▼▼▼
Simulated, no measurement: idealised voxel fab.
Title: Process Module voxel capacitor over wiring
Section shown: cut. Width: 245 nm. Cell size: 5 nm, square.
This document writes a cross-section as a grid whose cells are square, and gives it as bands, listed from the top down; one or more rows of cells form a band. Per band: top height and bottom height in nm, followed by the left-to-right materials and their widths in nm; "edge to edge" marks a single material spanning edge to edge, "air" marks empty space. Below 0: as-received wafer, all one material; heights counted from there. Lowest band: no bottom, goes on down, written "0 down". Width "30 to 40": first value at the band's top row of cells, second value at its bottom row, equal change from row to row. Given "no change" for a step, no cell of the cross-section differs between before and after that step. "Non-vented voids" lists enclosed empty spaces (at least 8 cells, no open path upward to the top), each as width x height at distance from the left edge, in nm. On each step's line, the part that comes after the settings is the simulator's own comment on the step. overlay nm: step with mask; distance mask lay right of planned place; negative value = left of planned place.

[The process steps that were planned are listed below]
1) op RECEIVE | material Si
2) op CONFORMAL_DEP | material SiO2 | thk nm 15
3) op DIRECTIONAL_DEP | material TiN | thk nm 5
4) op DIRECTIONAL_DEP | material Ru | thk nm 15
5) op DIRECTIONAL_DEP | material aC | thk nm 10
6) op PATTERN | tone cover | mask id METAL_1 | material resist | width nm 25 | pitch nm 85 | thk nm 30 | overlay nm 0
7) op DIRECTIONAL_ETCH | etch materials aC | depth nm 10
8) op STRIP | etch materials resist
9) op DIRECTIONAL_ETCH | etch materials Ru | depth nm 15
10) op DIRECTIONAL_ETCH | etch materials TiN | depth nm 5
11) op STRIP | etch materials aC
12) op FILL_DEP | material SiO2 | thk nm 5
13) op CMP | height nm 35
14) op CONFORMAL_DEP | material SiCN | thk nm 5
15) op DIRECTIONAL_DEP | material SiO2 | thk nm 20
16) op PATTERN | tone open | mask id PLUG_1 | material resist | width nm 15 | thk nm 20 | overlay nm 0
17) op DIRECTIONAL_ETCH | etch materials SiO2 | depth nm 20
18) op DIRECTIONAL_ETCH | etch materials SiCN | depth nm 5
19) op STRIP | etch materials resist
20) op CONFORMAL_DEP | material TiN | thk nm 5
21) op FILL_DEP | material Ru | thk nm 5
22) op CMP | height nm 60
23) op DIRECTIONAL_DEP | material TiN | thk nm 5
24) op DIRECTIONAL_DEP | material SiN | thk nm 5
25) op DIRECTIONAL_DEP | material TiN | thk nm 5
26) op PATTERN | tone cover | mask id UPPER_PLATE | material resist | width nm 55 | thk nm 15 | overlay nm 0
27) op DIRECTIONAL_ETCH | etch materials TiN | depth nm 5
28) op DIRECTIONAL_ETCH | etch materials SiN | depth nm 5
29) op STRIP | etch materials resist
▲▲▲

- WORK REQUEST:
Every line from the start of the material above through the line that contains "Section shown: cut." must be written out exactly, with both ends included.

- EXERCISE ANSWER:
Simulated, no measurement: idealised voxel fab.
Title: Process Module voxel capacitor over wiring
Section shown: cut. Width: 245 nm. Cell size: 5 nm, square.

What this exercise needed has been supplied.